» **Requirement**
Copy verbatim the material from its first line to the line that holds "lot=L114; first seen here=day 5 23:05;", including that line.

» **Dataset entries**
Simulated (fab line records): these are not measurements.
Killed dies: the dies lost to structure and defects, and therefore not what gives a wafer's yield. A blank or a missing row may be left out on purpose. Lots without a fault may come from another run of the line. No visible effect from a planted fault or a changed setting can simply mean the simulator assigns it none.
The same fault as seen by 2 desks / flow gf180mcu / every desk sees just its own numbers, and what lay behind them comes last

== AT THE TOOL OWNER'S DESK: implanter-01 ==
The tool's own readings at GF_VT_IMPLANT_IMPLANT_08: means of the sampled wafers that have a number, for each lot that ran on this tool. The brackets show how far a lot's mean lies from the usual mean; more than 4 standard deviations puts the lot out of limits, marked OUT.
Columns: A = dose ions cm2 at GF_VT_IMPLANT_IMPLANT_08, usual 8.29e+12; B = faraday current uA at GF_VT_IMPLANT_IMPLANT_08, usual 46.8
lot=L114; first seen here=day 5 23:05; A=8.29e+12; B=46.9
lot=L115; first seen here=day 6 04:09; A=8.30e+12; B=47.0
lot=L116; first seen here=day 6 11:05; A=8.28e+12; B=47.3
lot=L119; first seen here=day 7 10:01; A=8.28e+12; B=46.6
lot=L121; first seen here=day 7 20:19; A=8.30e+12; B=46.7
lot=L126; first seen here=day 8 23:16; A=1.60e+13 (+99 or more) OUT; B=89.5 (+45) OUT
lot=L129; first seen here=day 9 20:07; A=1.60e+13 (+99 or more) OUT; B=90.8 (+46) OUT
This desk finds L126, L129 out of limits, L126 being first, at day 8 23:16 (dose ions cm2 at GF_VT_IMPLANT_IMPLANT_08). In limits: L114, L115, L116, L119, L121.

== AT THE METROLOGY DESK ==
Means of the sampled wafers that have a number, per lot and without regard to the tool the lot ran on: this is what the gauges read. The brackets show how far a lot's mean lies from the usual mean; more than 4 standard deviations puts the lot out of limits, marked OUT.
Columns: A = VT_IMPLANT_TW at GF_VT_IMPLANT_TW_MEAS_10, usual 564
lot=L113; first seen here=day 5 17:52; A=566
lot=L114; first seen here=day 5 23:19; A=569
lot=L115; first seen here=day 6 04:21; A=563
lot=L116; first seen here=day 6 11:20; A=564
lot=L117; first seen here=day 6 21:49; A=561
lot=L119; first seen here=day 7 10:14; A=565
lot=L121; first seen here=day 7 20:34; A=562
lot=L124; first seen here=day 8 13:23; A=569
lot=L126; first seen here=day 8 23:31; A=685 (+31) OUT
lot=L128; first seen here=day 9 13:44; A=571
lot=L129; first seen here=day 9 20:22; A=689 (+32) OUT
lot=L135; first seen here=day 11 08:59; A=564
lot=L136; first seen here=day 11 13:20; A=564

» **Response**
Simulated (fab line records): these are not measurements.
Killed dies: the dies lost to structure and defects, and therefore not what gives a wafer's yield. A blank or a missing row may be left out on purpose. Lots without a fault may come from another run of the line. No visible effect from a planted fault or a changed setting can simply mean the simulator assigns it none.
The same fault as seen by 2 desks / flow gf180mcu / every desk sees just its own numbers, and what lay behind them comes last

== AT THE TOOL OWNER'S DESK: implanter-01 ==
The tool's own readings at GF_VT_IMPLANT_IMPLANT_08: means of the sampled wafers that have a number, for each lot that ran on this tool. The brackets show how far a lot's mean lies from the usual mean; more than 4 standard deviations puts the lot out of limits, marked OUT.
Columns: A = dose ions cm2 at GF_VT_IMPLANT_IMPLANT_08, usual 8.29e+12; B = faraday current uA at GF_VT_IMPLANT_IMPLANT_08, usual 46.8
lot=L114; first seen here=day 5 23:05; A=8.29e+12; B=46.9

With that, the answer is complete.